____________________
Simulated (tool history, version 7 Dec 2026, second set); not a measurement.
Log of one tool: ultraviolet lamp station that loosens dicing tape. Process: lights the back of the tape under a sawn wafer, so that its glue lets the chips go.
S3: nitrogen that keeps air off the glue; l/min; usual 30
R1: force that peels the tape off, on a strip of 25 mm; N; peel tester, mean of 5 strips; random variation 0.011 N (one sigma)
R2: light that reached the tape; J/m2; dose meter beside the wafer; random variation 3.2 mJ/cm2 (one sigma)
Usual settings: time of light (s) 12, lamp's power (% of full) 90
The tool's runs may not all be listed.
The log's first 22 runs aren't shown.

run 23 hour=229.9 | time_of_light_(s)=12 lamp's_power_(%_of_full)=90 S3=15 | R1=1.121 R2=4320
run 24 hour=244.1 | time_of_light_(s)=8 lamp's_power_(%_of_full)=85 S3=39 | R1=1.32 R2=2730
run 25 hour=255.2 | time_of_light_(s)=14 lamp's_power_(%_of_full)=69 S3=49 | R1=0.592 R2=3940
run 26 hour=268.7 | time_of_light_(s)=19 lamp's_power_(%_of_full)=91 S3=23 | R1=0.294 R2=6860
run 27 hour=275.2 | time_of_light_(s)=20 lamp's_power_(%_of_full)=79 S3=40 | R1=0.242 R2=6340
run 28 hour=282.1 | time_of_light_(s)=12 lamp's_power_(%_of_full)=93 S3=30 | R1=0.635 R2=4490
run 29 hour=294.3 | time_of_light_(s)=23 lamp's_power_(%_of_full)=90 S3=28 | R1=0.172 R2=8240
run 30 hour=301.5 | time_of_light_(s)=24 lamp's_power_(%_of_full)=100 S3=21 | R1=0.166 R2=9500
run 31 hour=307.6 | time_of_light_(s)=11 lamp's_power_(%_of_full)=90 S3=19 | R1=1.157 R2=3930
____________________

Assignment: Return a word-for-word copy of the lines from the beginning of the listing to the line holding "run 28 hour=282.1", both kept.

Problem solution:
Simulated (tool history, version 7 Dec 2026, second set); not a measurement.
Log of one tool: ultraviolet lamp station that loosens dicing tape. Process: lights the back of the tape under a sawn wafer, so that its glue lets the chips go.
S3: nitrogen that keeps air off the glue; l/min; usual 30
R1: force that peels the tape off, on a strip of 25 mm; N; peel tester, mean of 5 strips; random variation 0.011 N (one sigma)
R2: light that reached the tape; J/m2; dose meter beside the wafer; random variation 3.2 mJ/cm2 (one sigma)
Usual settings: time of light (s) 12, lamp's power (% of full) 90
The tool's runs may not all be listed.
The log's first 22 runs aren't shown.

run 23 hour=229.9 | time_of_light_(s)=12 lamp's_power_(%_of_full)=90 S3=15 | R1=1.121 R2=4320
run 24 hour=244.1 | time_of_light_(s)=8 lamp's_power_(%_of_full)=85 S3=39 | R1=1.32 R2=2730
run 25 hour=255.2 | time_of_light_(s)=14 lamp's_power_(%_of_full)=69 S3=49 | R1=0.592 R2=3940
run 26 hour=268.7 | time_of_light_(s)=19 lamp's_power_(%_of_full)=91 S3=23 | R1=0.294 R2=6860
run 27 hour=275.2 | time_of_light_(s)=20 lamp's_power_(%_of_full)=79 S3=40 | R1=0.242 R2=6340
run 28 hour=282.1 | time_of_light_(s)=12 lamp's_power_(%_of_full)=93 S3=30 | R1=0.635 R2=4490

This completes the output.